### Given entries
--------------------

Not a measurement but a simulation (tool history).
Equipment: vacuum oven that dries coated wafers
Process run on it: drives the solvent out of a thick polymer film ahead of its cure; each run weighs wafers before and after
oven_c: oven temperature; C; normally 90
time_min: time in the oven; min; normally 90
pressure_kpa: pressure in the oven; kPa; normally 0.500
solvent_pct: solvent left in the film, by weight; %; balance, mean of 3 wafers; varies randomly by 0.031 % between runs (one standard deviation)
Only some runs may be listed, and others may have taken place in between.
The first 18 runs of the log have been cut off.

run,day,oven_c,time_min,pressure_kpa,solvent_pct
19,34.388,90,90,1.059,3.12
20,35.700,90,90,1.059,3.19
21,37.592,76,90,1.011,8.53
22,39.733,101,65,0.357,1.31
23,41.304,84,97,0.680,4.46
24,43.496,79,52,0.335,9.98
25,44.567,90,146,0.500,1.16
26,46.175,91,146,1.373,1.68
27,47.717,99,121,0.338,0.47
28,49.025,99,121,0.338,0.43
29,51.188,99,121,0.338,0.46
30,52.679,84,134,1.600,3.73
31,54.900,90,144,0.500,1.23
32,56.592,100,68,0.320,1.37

--------------------

Retyping every line above exactly is all that is needed.

Not a measurement but a simulation (tool history).
Equipment: vacuum oven that dries coated wafers
Process run on it: drives the solvent out of a thick polymer film ahead of its cure; each run weighs wafers before and after
oven_c: oven temperature; C; normally 90
time_min: time in the oven; min; normally 90
pressure_kpa: pressure in the oven; kPa; normally 0.500
solvent_pct: solvent left in the film, by weight; %; balance, mean of 3 wafers; varies randomly by 0.031 % between runs (one standard deviation)
Only some runs may be listed, and others may have taken place in between.
The first 18 runs of the log have been cut off.

run,day,oven_c,time_min,pressure_kpa,solvent_pct
19,34.388,90,90,1.059,3.12
20,35.700,90,90,1.059,3.19
21,37.592,76,90,1.011,8.53
22,39.733,101,65,0.357,1.31
23,41.304,84,97,0.680,4.46
24,43.496,79,52,0.335,9.98
25,44.567,90,146,0.500,1.16
26,46.175,91,146,1.373,1.68
27,47.717,99,121,0.338,0.47
28,49.025,99,121,0.338,0.43
29,51.188,99,121,0.338,0.46
30,52.679,84,134,1.600,3.73
31,54.900,90,144,0.500,1.23
32,56.592,100,68,0.320,1.37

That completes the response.